▶ _EXERCISE_: Once the line with "Sound: wafers L958.1, L958.2, L958.6." is found in the data, output it and each following line exactly, up to and including the line with "At each step", and nothing before or after.

▶ _DATASET_:
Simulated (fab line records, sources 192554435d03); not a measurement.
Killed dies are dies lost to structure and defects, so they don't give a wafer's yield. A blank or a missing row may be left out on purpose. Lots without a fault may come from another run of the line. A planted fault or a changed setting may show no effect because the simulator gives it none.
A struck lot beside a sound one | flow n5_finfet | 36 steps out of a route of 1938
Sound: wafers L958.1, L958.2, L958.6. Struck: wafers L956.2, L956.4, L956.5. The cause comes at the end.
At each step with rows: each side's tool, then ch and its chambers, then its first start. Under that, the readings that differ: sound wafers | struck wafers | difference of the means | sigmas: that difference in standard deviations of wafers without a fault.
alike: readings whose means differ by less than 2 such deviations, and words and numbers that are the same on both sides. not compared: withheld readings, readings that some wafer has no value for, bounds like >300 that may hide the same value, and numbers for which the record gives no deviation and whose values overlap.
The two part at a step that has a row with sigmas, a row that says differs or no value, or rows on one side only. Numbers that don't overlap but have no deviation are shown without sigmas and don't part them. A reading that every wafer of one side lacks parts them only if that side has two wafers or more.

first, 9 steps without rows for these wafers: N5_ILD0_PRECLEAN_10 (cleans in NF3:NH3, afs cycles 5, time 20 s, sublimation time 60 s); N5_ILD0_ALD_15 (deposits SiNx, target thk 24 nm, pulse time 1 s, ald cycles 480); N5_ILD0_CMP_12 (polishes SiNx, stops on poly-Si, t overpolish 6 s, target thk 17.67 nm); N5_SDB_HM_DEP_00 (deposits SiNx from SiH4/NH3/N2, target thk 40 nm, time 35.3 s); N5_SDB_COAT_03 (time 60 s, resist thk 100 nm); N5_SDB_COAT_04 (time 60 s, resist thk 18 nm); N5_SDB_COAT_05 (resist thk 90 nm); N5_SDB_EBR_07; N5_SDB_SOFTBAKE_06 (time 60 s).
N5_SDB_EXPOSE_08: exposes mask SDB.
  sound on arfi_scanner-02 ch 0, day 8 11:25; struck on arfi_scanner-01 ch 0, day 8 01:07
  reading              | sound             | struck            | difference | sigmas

▶ _RESPONSE AREA_:
Sound: wafers L958.1, L958.2, L958.6. Struck: wafers L956.2, L956.4, L956.5. The cause comes at the end.
At each step with rows: each side's tool, then ch and its chambers, then its first start. Under that, the readings that differ: sound wafers | struck wafers | difference of the means | sigmas: that difference in standard deviations of wafers without a fault.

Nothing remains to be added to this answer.